▶ [WORK TASK] Among the entries below, only the lines starting at the one with "20 op CONFORMAL_DEP" and ending at the one with "32 op CONFORMAL_DEP | material SiN | thk nm 5", both included, are to be printed exactly.

--
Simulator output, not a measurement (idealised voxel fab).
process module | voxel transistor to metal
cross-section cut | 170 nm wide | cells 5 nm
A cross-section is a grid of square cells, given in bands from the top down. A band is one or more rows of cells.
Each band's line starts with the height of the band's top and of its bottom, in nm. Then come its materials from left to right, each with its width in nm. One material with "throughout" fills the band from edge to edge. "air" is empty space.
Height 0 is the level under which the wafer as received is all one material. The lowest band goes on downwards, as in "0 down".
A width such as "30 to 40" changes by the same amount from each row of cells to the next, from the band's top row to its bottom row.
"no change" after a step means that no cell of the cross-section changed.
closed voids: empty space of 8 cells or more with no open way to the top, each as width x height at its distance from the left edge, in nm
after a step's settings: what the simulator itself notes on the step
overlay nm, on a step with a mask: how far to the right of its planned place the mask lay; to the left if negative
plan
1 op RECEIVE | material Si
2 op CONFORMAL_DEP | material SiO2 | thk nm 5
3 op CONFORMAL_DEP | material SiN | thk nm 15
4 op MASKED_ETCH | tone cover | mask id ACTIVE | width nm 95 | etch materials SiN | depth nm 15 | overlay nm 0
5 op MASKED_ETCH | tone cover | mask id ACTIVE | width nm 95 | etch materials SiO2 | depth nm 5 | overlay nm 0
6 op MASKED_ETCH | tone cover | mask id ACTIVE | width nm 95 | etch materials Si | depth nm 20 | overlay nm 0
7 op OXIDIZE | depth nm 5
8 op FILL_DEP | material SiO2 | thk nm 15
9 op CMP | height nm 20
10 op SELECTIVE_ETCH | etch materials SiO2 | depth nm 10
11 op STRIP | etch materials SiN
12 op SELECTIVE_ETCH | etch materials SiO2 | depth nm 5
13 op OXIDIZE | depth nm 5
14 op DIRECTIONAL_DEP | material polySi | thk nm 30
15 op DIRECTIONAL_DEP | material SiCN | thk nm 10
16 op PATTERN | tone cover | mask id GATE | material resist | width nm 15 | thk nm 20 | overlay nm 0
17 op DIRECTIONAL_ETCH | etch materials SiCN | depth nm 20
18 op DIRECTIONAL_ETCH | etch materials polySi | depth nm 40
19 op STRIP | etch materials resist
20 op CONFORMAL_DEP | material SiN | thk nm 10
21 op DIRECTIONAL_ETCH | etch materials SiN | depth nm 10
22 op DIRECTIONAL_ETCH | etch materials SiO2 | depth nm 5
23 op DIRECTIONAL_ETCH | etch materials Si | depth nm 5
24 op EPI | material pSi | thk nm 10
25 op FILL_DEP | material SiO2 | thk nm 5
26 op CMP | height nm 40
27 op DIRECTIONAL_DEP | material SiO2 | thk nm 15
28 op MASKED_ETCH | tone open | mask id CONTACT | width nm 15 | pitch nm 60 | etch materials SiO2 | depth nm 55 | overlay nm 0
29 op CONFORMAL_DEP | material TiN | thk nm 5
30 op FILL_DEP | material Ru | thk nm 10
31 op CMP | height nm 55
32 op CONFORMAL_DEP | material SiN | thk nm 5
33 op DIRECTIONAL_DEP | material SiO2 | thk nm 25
--

▶ [TASK RESPONSE]
20 op CONFORMAL_DEP | material SiN | thk nm 10
21 op DIRECTIONAL_ETCH | etch materials SiN | depth nm 10
22 op DIRECTIONAL_ETCH | etch materials SiO2 | depth nm 5
23 op DIRECTIONAL_ETCH | etch materials Si | depth nm 5
24 op EPI | material pSi | thk nm 10
25 op FILL_DEP | material SiO2 | thk nm 5
26 op CMP | height nm 40
27 op DIRECTIONAL_DEP | material SiO2 | thk nm 15
28 op MASKED_ETCH | tone open | mask id CONTACT | width nm 15 | pitch nm 60 | etch materials SiO2 | depth nm 55 | overlay nm 0
29 op CONFORMAL_DEP | material TiN | thk nm 5
30 op FILL_DEP | material Ru | thk nm 10
31 op CMP | height nm 55
32 op CONFORMAL_DEP | material SiN | thk nm 5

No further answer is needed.